◆ Action item:
Would you reproduce the entries exactly, including every line?

◆ Data to examine:
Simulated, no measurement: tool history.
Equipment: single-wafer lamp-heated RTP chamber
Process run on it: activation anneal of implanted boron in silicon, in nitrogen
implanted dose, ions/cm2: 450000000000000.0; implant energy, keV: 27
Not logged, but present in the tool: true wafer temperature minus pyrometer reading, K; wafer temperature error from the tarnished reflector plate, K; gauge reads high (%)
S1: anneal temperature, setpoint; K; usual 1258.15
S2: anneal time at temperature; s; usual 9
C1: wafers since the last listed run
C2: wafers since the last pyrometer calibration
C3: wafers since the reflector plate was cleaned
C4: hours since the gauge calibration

◆ Response:
Simulated, no measurement: tool history.
Equipment: single-wafer lamp-heated RTP chamber
Process run on it: activation anneal of implanted boron in silicon, in nitrogen
implanted dose, ions/cm2: 450000000000000.0; implant energy, keV: 27
Not logged, but present in the tool: true wafer temperature minus pyrometer reading, K; wafer temperature error from the tarnished reflector plate, K; gauge reads high (%)
S1: anneal temperature, setpoint; K; usual 1258.15
S2: anneal time at temperature; s; usual 9
C1: wafers since the last listed run
C2: wafers since the last pyrometer calibration
C3: wafers since the reflector plate was cleaned
C4: hours since the gauge calibration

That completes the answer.